Work task
Down to the last character, transcribe every record.

Dataset entries Start Marker

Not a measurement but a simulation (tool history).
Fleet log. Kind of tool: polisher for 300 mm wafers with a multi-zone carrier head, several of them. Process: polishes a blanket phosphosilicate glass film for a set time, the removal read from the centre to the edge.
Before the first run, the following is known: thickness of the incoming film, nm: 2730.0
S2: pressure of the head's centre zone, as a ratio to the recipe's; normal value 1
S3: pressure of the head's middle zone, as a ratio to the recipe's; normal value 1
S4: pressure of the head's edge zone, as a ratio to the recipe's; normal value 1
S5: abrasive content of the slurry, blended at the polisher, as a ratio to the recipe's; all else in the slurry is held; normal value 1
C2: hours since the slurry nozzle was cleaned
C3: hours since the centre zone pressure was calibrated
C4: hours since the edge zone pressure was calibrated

Dataset entries End Marker

Solution
Not a measurement but a simulation (tool history).
Fleet log. Kind of tool: polisher for 300 mm wafers with a multi-zone carrier head, several of them. Process: polishes a blanket phosphosilicate glass film for a set time, the removal read from the centre to the edge.
Before the first run, the following is known: thickness of the incoming film, nm: 2730.0
S2: pressure of the head's centre zone, as a ratio to the recipe's; normal value 1
S3: pressure of the head's middle zone, as a ratio to the recipe's; normal value 1
S4: pressure of the head's edge zone, as a ratio to the recipe's; normal value 1
S5: abrasive content of the slurry, blended at the polisher, as a ratio to the recipe's; all else in the slurry is held; normal value 1
C2: hours since the slurry nozzle was cleaned
C3: hours since the centre zone pressure was calibrated
C4: hours since the edge zone pressure was calibrated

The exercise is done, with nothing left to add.